Activity ->
What you return must be an exact copy of the lines in the listing below between the line holding "The wafer before step" and the line holding "with the fault: Cu +488.5", inclusive, and nothing more.

Material supplied ->
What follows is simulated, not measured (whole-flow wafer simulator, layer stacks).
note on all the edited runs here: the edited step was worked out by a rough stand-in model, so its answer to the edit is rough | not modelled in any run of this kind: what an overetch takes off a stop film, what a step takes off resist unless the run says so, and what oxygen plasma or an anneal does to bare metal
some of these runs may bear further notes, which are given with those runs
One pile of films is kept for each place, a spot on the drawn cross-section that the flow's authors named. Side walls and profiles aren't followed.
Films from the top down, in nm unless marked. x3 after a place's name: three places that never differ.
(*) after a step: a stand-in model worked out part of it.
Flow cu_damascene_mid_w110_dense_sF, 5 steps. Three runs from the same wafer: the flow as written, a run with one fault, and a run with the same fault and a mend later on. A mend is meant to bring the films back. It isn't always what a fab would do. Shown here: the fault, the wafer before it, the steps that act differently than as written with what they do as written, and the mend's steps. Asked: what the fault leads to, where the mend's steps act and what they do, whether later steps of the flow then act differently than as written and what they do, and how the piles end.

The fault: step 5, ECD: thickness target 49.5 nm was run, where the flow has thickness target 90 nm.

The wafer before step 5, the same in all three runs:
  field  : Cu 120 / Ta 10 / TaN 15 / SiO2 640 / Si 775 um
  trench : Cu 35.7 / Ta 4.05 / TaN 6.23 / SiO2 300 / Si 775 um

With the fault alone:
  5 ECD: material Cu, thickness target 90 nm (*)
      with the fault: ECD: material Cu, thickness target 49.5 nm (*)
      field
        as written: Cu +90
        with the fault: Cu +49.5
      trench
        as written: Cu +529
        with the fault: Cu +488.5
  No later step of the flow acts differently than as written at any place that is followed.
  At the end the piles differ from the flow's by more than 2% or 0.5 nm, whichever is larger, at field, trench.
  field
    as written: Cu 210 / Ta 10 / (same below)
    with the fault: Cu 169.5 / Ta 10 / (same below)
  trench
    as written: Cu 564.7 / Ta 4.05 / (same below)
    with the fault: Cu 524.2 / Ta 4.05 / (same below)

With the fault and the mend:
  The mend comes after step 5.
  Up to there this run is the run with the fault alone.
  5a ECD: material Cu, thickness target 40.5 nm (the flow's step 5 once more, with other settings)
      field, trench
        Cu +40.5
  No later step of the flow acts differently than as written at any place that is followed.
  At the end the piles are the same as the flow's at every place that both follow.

Task response ->
The wafer before step 5, the same in all three runs:
  field  : Cu 120 / Ta 10 / TaN 15 / SiO2 640 / Si 775 um
  trench : Cu 35.7 / Ta 4.05 / TaN 6.23 / SiO2 300 / Si 775 um

With the fault alone:
  5 ECD: material Cu, thickness target 90 nm (*)
      with the fault: ECD: material Cu, thickness target 49.5 nm (*)
      field
        as written: Cu +90
        with the fault: Cu +49.5
      trench
        as written: Cu +529
        with the fault: Cu +488.5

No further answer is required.